→ Work order:
All lines between the start of the listing below and the line containing "Each square cell", inclusive, must be repeated exactly.

→ Exercise data:
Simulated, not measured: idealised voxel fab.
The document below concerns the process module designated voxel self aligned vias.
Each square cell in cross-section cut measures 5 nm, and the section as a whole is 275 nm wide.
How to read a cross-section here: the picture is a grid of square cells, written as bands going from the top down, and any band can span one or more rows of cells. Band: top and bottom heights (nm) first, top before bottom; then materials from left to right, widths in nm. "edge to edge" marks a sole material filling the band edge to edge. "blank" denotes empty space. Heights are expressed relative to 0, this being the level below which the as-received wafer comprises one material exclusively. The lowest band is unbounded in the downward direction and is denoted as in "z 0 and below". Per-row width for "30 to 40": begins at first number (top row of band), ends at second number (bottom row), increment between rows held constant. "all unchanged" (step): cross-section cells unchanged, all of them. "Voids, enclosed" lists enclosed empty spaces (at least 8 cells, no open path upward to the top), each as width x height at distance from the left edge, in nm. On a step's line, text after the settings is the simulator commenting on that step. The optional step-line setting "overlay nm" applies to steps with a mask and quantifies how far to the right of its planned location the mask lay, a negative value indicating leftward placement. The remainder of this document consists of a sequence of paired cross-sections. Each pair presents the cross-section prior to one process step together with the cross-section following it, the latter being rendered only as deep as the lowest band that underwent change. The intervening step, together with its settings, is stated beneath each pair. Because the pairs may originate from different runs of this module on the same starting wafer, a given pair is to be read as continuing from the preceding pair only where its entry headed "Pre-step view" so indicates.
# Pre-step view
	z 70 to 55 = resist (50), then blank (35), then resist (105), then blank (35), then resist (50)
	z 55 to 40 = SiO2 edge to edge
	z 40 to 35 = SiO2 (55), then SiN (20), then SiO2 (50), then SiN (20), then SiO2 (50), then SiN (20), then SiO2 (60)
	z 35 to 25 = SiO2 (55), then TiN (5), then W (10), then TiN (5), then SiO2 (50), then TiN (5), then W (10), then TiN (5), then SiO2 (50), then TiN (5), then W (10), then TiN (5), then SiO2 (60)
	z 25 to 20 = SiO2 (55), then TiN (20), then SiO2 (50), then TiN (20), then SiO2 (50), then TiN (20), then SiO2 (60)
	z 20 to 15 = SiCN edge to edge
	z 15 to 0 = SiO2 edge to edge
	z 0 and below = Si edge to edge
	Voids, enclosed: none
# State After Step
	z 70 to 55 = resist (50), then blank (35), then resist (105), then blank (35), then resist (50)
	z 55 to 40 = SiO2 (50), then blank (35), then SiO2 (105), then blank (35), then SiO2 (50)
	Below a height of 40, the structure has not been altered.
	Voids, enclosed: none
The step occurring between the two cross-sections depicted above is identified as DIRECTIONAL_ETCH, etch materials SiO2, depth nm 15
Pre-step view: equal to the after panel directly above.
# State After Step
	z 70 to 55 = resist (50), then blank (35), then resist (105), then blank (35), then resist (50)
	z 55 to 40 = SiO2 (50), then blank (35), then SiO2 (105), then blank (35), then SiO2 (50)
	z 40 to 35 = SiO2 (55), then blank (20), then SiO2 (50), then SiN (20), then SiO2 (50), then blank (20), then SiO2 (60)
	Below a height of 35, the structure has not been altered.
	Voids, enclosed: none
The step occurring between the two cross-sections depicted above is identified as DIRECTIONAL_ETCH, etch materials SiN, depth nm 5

→ Written reply:
Simulated, not measured: idealised voxel fab.
The document below concerns the process module designated voxel self aligned vias.
Each square cell in cross-section cut measures 5 nm, and the section as a whole is 275 nm wide.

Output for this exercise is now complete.